**Entries shown:**
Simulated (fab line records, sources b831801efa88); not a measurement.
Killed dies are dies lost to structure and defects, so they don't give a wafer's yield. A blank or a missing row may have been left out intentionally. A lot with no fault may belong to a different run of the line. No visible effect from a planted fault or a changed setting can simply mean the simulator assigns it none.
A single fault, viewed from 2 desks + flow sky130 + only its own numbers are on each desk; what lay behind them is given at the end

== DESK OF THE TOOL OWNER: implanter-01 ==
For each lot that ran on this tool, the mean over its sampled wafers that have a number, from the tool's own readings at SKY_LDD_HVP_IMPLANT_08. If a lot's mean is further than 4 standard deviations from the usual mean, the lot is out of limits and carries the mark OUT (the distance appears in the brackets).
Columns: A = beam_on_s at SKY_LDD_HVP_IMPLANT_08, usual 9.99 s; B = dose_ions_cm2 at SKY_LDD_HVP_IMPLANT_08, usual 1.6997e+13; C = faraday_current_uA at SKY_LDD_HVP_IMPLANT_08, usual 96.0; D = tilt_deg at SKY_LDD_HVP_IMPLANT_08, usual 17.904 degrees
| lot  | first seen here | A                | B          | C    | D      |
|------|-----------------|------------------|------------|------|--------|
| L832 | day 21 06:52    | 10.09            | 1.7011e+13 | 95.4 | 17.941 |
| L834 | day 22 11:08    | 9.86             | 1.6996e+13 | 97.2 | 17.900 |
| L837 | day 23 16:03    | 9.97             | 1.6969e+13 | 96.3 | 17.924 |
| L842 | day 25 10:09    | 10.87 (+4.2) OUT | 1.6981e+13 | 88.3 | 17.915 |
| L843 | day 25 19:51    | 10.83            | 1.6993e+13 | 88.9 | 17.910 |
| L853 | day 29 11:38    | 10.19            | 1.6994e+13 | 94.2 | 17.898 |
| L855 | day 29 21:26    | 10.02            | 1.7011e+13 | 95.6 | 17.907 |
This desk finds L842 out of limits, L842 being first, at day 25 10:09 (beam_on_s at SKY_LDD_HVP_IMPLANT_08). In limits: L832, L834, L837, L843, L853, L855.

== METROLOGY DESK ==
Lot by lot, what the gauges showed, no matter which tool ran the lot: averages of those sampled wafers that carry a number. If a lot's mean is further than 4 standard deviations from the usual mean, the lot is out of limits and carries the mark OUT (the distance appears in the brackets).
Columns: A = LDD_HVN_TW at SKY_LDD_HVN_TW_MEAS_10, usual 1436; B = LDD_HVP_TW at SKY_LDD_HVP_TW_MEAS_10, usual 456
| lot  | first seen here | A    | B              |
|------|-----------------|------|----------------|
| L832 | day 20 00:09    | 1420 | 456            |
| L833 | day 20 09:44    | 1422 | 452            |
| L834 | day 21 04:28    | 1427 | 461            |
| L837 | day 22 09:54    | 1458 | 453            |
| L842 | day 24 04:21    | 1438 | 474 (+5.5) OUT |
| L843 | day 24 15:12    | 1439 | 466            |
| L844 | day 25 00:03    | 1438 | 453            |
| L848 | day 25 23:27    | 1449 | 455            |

**Requirement:**
Each line above from the one with "Killed dies are" up to and including the one with "97.2 | 17.900 |" must be set down exactly, and no line outside that span may appear.

**Answer space:**
Killed dies are dies lost to structure and defects, so they don't give a wafer's yield. A blank or a missing row may have been left out intentionally. A lot with no fault may belong to a different run of the line. No visible effect from a planted fault or a changed setting can simply mean the simulator assigns it none.
A single fault, viewed from 2 desks + flow sky130 + only its own numbers are on each desk; what lay behind them is given at the end

== DESK OF THE TOOL OWNER: implanter-01 ==
For each lot that ran on this tool, the mean over its sampled wafers that have a number, from the tool's own readings at SKY_LDD_HVP_IMPLANT_08. If a lot's mean is further than 4 standard deviations from the usual mean, the lot is out of limits and carries the mark OUT (the distance appears in the brackets).
Columns: A = beam_on_s at SKY_LDD_HVP_IMPLANT_08, usual 9.99 s; B = dose_ions_cm2 at SKY_LDD_HVP_IMPLANT_08, usual 1.6997e+13; C = faraday_current_uA at SKY_LDD_HVP_IMPLANT_08, usual 96.0; D = tilt_deg at SKY_LDD_HVP_IMPLANT_08, usual 17.904 degrees
| lot  | first seen here | A                | B          | C    | D      |
|------|-----------------|------------------|------------|------|--------|
| L832 | day 21 06:52    | 10.09            | 1.7011e+13 | 95.4 | 17.941 |
| L834 | day 22 11:08    | 9.86             | 1.6996e+13 | 97.2 | 17.900 |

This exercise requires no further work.